▸ MATERIAL SUPPLIED:
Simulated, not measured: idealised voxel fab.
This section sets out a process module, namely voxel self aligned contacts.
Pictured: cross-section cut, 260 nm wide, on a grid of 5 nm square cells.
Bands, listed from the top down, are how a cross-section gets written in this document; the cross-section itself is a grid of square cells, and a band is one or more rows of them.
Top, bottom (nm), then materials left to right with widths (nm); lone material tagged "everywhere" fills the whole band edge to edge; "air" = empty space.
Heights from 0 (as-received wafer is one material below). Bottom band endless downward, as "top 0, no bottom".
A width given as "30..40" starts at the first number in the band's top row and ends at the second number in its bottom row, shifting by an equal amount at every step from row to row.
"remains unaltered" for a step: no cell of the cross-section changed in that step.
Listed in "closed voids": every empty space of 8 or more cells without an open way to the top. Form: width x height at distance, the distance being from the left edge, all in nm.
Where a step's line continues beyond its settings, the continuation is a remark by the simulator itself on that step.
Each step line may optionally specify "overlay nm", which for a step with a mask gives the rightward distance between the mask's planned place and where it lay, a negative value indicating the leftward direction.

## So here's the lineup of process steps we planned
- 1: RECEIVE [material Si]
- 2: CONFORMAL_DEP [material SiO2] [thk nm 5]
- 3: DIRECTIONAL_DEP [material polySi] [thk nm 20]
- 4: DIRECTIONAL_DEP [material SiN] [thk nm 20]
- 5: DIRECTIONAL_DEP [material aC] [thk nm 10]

▸ ASSIGNED TASK:
Give back exactly what runs from the first line of the listing above to the line that contains "Bands, listed from", keeping both end lines.

▸ WRITTEN SOLUTION:
Simulated, not measured: idealised voxel fab.
This section sets out a process module, namely voxel self aligned contacts.
Pictured: cross-section cut, 260 nm wide, on a grid of 5 nm square cells.
Bands, listed from the top down, are how a cross-section gets written in this document; the cross-section itself is a grid of square cells, and a band is one or more rows of them.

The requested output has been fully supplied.